━━ Data for review

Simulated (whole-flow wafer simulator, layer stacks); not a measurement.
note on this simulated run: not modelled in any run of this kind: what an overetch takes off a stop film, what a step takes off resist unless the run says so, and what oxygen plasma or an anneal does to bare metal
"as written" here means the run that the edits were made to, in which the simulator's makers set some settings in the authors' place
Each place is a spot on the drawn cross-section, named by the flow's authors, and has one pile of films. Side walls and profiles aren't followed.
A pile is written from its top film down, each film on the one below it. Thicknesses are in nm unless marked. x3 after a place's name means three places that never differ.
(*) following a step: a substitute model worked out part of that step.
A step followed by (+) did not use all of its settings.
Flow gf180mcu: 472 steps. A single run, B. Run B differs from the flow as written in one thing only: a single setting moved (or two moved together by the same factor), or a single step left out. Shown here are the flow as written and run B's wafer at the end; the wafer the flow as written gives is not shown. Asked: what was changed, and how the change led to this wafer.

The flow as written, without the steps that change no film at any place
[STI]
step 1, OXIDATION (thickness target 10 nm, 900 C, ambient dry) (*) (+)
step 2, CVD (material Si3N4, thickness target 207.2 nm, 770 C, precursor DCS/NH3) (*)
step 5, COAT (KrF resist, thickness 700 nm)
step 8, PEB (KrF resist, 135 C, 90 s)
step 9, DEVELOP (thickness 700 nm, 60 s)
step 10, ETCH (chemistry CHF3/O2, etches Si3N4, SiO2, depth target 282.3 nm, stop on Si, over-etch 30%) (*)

━━━━

- Work task -
Reproduce each entry precisely, so that nothing differs from the original.

- Worked solution -
Simulated (whole-flow wafer simulator, layer stacks); not a measurement.
note on this simulated run: not modelled in any run of this kind: what an overetch takes off a stop film, what a step takes off resist unless the run says so, and what oxygen plasma or an anneal does to bare metal
"as written" here means the run that the edits were made to, in which the simulator's makers set some settings in the authors' place
Each place is a spot on the drawn cross-section, named by the flow's authors, and has one pile of films. Side walls and profiles aren't followed.
A pile is written from its top film down, each film on the one below it. Thicknesses are in nm unless marked. x3 after a place's name means three places that never differ.
(*) following a step: a substitute model worked out part of that step.
A step followed by (+) did not use all of its settings.
Flow gf180mcu: 472 steps. A single run, B. Run B differs from the flow as written in one thing only: a single setting moved (or two moved together by the same factor), or a single step left out. Shown here are the flow as written and run B's wafer at the end; the wafer the flow as written gives is not shown. Asked: what was changed, and how the change led to this wafer.

The flow as written, without the steps that change no film at any place
[STI]
step 1, OXIDATION (thickness target 10 nm, 900 C, ambient dry) (*) (+)
step 2, CVD (material Si3N4, thickness target 207.2 nm, 770 C, precursor DCS/NH3) (*)
step 5, COAT (KrF resist, thickness 700 nm)
step 8, PEB (KrF resist, 135 C, 90 s)
step 9, DEVELOP (thickness 700 nm, 60 s)
step 10, ETCH (chemistry CHF3/O2, etches Si3N4, SiO2, depth target 282.3 nm, stop on Si, over-etch 30%) (*)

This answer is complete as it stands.